**Work item**: What is needed is an exact retyping of the records below, from the first line through the line that contains "A cross-section is".

**Raw data**:

★ ★ ★

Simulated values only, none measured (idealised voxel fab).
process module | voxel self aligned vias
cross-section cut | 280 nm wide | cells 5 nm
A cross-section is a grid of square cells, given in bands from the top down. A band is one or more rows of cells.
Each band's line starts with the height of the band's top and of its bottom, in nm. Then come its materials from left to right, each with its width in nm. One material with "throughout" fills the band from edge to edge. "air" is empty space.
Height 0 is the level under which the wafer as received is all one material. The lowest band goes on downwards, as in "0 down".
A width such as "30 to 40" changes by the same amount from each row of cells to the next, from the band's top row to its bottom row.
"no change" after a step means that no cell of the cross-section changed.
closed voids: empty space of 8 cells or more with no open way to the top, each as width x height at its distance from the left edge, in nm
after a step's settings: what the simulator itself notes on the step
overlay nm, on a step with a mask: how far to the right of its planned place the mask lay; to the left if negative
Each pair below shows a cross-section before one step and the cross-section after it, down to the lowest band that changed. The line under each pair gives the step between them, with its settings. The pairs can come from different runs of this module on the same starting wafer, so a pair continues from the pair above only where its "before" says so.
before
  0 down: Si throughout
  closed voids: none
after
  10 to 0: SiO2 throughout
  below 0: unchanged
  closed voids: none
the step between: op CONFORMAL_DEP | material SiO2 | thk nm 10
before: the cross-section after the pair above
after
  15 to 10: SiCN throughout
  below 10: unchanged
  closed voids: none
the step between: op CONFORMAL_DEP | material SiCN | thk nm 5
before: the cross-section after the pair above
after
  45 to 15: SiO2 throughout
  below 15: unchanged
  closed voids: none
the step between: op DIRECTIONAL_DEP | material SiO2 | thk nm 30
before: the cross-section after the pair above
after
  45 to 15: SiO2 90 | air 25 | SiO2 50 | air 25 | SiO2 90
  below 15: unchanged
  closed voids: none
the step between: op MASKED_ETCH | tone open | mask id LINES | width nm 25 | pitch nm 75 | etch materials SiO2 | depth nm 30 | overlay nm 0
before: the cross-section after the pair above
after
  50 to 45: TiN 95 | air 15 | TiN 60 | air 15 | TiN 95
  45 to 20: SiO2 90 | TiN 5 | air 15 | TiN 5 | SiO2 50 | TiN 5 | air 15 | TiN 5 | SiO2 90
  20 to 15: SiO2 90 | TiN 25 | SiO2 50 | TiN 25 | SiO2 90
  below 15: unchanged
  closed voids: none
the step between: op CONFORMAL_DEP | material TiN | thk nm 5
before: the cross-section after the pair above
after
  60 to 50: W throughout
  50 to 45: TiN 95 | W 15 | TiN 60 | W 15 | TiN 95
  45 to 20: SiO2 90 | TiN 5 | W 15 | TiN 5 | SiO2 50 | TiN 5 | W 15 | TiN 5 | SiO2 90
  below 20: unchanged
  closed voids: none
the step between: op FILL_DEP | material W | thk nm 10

★ ★ ★

**Exercise output**:
Simulated values only, none measured (idealised voxel fab).
process module | voxel self aligned vias
cross-section cut | 280 nm wide | cells 5 nm
A cross-section is a grid of square cells, given in bands from the top down. A band is one or more rows of cells.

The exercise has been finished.